◆ DATA PROVIDED:
################

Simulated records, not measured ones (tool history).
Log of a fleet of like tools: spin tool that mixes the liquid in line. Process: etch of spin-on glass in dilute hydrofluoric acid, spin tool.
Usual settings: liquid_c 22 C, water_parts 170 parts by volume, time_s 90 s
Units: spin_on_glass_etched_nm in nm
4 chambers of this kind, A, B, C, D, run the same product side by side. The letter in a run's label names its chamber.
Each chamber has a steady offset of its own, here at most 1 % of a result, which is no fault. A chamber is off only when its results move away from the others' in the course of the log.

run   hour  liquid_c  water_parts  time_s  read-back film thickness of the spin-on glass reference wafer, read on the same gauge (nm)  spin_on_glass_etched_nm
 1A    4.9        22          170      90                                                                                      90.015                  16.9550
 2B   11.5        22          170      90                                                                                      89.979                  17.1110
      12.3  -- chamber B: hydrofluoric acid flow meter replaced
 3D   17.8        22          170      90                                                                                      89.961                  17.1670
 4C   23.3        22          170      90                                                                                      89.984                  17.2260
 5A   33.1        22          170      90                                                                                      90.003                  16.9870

################

◆ REQUIRED ACTION: Extract every record. Keep wording exact.

◆ TASK RESULT:
Simulated records, not measured ones (tool history).
Log of a fleet of like tools: spin tool that mixes the liquid in line. Process: etch of spin-on glass in dilute hydrofluoric acid, spin tool.
Usual settings: liquid_c 22 C, water_parts 170 parts by volume, time_s 90 s
Units: spin_on_glass_etched_nm in nm
4 chambers of this kind, A, B, C, D, run the same product side by side. The letter in a run's label names its chamber.
Each chamber has a steady offset of its own, here at most 1 % of a result, which is no fault. A chamber is off only when its results move away from the others' in the course of the log.

run   hour  liquid_c  water_parts  time_s  read-back film thickness of the spin-on glass reference wafer, read on the same gauge (nm)  spin_on_glass_etched_nm
 1A    4.9        22          170      90                                                                                      90.015                  16.9550
 2B   11.5        22          170      90                                                                                      89.979                  17.1110
      12.3  -- chamber B: hydrofluoric acid flow meter replaced
 3D   17.8        22          170      90                                                                                      89.961                  17.1670
 4C   23.3        22          170      90                                                                                      89.984                  17.2260
 5A   33.1        22          170      90                                                                                      90.003                  16.9870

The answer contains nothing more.